### [Information]
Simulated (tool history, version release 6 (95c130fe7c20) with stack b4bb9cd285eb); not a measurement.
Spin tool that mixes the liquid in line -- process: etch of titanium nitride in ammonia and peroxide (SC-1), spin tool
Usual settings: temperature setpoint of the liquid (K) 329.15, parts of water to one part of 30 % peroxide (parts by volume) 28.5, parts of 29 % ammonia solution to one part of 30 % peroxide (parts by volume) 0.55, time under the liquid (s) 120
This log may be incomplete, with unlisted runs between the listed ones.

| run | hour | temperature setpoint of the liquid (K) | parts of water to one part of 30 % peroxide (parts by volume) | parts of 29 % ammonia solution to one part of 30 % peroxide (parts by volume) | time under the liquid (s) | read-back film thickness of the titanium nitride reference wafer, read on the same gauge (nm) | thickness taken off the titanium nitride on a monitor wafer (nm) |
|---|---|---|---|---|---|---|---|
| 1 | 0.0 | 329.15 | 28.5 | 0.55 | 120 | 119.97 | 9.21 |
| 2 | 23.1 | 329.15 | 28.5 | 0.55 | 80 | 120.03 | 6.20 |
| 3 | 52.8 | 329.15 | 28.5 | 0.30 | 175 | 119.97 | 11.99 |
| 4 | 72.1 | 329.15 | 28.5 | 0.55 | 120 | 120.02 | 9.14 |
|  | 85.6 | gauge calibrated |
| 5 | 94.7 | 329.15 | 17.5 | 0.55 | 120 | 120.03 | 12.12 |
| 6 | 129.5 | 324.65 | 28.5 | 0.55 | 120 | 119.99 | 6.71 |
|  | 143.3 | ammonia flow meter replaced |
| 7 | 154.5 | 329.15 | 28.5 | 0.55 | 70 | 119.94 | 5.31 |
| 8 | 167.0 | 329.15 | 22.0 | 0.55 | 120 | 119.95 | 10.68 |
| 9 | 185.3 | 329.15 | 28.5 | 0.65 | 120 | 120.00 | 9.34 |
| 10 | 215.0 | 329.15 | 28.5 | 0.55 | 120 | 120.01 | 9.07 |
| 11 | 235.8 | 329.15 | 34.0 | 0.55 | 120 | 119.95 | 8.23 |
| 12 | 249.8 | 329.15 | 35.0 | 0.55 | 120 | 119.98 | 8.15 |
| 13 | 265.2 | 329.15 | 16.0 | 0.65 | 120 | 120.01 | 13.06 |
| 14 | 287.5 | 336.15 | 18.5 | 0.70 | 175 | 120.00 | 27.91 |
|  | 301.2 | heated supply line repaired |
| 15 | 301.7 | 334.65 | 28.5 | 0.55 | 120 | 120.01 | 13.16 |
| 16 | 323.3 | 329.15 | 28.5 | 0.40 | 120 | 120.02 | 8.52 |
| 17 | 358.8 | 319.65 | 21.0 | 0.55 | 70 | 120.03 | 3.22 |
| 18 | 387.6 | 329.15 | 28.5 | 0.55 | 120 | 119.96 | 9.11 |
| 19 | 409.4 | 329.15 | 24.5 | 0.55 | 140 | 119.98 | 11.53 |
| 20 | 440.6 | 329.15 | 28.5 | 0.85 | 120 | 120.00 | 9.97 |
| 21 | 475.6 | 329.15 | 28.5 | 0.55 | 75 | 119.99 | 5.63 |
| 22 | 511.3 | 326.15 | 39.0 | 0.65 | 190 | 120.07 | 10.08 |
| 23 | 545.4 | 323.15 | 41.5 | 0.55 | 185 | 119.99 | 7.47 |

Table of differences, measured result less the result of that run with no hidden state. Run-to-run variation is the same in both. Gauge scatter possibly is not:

### [Work instruction]
Would you print exactly, and only, the lines of the data above from the line with "119.97 | 11.99 |" through the line with "120.00 | 9.34 |", inclusive?

### [Written reply]
| 3 | 52.8 | 329.15 | 28.5 | 0.30 | 175 | 119.97 | 11.99 |
| 4 | 72.1 | 329.15 | 28.5 | 0.55 | 120 | 120.02 | 9.14 |
|  | 85.6 | gauge calibrated |
| 5 | 94.7 | 329.15 | 17.5 | 0.55 | 120 | 120.03 | 12.12 |
| 6 | 129.5 | 324.65 | 28.5 | 0.55 | 120 | 119.99 | 6.71 |
|  | 143.3 | ammonia flow meter replaced |
| 7 | 154.5 | 329.15 | 28.5 | 0.55 | 70 | 119.94 | 5.31 |
| 8 | 167.0 | 329.15 | 22.0 | 0.55 | 120 | 119.95 | 10.68 |
| 9 | 185.3 | 329.15 | 28.5 | 0.65 | 120 | 120.00 | 9.34 |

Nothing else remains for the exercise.